§ **WORK REQUEST**: Return only the stretch of the material below that begins with the line containing "19 STRIP: chemistry O2, 600 s (+)" and ends with the line containing "24 PECVD: material", exactly; both of those lines belong to it.

---------- DATA FOR REVIEW
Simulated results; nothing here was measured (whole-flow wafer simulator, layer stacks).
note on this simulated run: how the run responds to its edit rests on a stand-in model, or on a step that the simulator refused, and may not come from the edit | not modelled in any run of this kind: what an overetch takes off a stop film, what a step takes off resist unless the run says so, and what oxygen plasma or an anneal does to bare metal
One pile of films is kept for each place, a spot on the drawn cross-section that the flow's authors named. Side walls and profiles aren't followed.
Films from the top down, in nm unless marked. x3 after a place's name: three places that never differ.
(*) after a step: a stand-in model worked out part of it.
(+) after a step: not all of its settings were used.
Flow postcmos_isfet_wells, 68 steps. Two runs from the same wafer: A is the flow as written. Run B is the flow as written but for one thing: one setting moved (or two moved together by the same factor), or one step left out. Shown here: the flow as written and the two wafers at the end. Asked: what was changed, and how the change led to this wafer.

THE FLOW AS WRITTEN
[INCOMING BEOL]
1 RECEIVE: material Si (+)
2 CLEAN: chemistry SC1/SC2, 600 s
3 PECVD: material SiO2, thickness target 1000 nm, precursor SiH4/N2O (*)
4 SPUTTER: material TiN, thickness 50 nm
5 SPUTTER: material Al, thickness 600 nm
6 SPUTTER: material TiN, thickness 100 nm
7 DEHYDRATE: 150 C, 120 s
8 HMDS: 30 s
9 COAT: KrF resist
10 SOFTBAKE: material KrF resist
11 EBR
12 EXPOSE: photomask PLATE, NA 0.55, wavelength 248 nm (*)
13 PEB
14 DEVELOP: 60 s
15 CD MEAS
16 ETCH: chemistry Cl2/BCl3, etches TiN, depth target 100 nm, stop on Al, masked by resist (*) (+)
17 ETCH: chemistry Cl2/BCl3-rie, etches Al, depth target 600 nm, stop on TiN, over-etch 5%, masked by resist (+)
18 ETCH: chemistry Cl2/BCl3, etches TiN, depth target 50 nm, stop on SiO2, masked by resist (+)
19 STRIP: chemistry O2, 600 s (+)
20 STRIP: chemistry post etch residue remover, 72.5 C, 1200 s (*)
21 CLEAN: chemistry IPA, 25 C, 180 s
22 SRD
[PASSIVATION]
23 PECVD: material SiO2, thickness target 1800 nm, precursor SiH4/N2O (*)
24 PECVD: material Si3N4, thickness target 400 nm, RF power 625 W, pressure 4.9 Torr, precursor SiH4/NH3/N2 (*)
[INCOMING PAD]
--------------------

§ **WRITTEN RESPONSE**:
19 STRIP: chemistry O2, 600 s (+)
20 STRIP: chemistry post etch residue remover, 72.5 C, 1200 s (*)
21 CLEAN: chemistry IPA, 25 C, 180 s
22 SRD
[PASSIVATION]
23 PECVD: material SiO2, thickness target 1800 nm, precursor SiH4/N2O (*)
24 PECVD: material Si3N4, thickness target 400 nm, RF power 625 W, pressure 4.9 Torr, precursor SiH4/NH3/N2 (*)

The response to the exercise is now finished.